== WORK REQUEST ==
Set down the material in full. Keep every line exactly as it is.

[Opening DATA LISTING section]

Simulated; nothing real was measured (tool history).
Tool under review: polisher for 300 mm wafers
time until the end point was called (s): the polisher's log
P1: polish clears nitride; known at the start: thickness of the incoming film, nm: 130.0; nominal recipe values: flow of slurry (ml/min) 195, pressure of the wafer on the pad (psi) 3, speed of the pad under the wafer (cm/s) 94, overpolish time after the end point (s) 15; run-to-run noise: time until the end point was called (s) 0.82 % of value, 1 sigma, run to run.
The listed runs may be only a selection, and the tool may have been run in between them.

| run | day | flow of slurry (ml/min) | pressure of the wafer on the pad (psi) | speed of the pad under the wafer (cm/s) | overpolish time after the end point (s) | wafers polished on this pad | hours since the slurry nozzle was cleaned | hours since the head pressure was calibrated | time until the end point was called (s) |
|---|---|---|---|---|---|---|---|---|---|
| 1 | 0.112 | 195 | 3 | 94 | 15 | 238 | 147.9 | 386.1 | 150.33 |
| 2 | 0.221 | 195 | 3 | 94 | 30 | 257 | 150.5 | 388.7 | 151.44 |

[Closing DATA LISTING section]

== TASK OUTPUT ==
Simulated; nothing real was measured (tool history).
Tool under review: polisher for 300 mm wafers
time until the end point was called (s): the polisher's log
P1: polish clears nitride; known at the start: thickness of the incoming film, nm: 130.0; nominal recipe values: flow of slurry (ml/min) 195, pressure of the wafer on the pad (psi) 3, speed of the pad under the wafer (cm/s) 94, overpolish time after the end point (s) 15; run-to-run noise: time until the end point was called (s) 0.82 % of value, 1 sigma, run to run.
The listed runs may be only a selection, and the tool may have been run in between them.

| run | day | flow of slurry (ml/min) | pressure of the wafer on the pad (psi) | speed of the pad under the wafer (cm/s) | overpolish time after the end point (s) | wafers polished on this pad | hours since the slurry nozzle was cleaned | hours since the head pressure was calibrated | time until the end point was called (s) |
|---|---|---|---|---|---|---|---|---|---|
| 1 | 0.112 | 195 | 3 | 94 | 15 | 238 | 147.9 | 386.1 | 150.33 |
| 2 | 0.221 | 195 | 3 | 94 | 30 | 257 | 150.5 | 388.7 | 151.44 |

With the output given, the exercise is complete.